## Extracted material:
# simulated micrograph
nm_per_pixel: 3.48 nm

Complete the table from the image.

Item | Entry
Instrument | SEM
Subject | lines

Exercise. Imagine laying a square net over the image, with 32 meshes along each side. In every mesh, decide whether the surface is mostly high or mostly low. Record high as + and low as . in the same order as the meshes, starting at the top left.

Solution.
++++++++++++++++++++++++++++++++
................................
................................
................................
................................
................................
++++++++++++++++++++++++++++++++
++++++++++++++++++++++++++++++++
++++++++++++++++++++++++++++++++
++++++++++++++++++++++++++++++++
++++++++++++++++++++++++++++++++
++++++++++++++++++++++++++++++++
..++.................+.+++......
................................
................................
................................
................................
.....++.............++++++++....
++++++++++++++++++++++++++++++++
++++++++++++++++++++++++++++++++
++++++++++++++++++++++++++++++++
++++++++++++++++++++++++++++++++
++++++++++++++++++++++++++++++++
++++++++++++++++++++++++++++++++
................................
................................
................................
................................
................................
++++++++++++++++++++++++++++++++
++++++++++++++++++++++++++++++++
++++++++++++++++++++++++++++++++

## Work item:
What is needed is an exact copy of the entries from their first line down to the line with "Subject | lines", that line included, and nothing beyond it.

## Exercise result:
# simulated micrograph
nm_per_pixel: 3.48 nm

Complete the table from the image.

Item | Entry
Instrument | SEM
Subject | lines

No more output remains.